→ GIVEN RECORDS:
· · ·
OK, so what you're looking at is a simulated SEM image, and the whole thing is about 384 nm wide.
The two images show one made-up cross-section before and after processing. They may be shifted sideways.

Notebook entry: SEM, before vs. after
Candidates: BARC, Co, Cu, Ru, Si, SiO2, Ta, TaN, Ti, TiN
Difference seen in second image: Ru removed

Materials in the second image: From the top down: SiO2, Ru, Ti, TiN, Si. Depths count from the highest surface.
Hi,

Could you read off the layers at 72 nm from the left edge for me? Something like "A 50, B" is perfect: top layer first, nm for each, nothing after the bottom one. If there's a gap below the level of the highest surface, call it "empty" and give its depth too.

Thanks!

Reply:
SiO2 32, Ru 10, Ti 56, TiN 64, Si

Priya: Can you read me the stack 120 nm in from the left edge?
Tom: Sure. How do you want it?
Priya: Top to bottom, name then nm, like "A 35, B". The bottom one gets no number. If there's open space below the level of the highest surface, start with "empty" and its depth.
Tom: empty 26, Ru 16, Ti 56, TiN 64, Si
· · ·

→ WORK TASK: Retype exactly the lines of the data above that fall between the line with "Priya: Can you" and the line with "Priya: Top to", inclusive, and add nothing.

→ EXERCISE SOLUTION:
Priya: Can you read me the stack 120 nm in from the left edge?
Tom: Sure. How do you want it?
Priya: Top to bottom, name then nm, like "A 35, B". The bottom one gets no number. If there's open space below the level of the highest surface, start with "empty" and its depth.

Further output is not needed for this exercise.